Exercise: Repeat every record below, word for word.

::: Listed records :::

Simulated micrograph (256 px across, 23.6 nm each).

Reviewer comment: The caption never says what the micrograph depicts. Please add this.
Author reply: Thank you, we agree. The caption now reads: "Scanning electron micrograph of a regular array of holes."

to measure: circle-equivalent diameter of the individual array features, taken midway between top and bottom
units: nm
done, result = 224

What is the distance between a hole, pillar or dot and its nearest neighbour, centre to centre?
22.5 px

:::

Task result:
Simulated micrograph (256 px across, 23.6 nm each).

Reviewer comment: The caption never says what the micrograph depicts. Please add this.
Author reply: Thank you, we agree. The caption now reads: "Scanning electron micrograph of a regular array of holes."

to measure: circle-equivalent diameter of the individual array features, taken midway between top and bottom
units: nm
done, result = 224

What is the distance between a hole, pillar or dot and its nearest neighbour, centre to centre?
22.5 px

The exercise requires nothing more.